GIVEN DATA.
_ _ _ _ _ _ _

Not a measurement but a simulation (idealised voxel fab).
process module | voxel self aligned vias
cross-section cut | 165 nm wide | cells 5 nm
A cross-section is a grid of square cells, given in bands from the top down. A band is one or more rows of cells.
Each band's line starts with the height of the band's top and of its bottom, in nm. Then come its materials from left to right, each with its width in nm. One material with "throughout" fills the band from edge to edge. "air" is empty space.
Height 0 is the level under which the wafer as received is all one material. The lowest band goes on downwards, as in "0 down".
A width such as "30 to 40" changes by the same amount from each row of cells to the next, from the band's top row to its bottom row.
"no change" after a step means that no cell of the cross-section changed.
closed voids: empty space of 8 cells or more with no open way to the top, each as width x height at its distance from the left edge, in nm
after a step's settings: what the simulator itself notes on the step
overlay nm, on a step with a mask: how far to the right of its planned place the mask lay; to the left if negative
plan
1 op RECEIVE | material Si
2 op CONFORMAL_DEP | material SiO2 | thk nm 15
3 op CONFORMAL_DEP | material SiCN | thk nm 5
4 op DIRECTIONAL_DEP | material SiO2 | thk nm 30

_ _ _ _ _ _ _

EXERCISE.
Go through the material above and output exactly the lines from the one containing "cross-section cut | 165 nm wide | cells 5 nm" through the one containing "3 op CONFORMAL_DEP | material SiCN | thk nm 5".

WRITTEN ANSWER.
cross-section cut | 165 nm wide | cells 5 nm
A cross-section is a grid of square cells, given in bands from the top down. A band is one or more rows of cells.
Each band's line starts with the height of the band's top and of its bottom, in nm. Then come its materials from left to right, each with its width in nm. One material with "throughout" fills the band from edge to edge. "air" is empty space.
Height 0 is the level under which the wafer as received is all one material. The lowest band goes on downwards, as in "0 down".
A width such as "30 to 40" changes by the same amount from each row of cells to the next, from the band's top row to its bottom row.
"no change" after a step means that no cell of the cross-section changed.
closed voids: empty space of 8 cells or more with no open way to the top, each as width x height at its distance from the left edge, in nm
after a step's settings: what the simulator itself notes on the step
overlay nm, on a step with a mask: how far to the right of its planned place the mask lay; to the left if negative
plan
1 op RECEIVE | material Si
2 op CONFORMAL_DEP | material SiO2 | thk nm 15
3 op CONFORMAL_DEP | material SiCN | thk nm 5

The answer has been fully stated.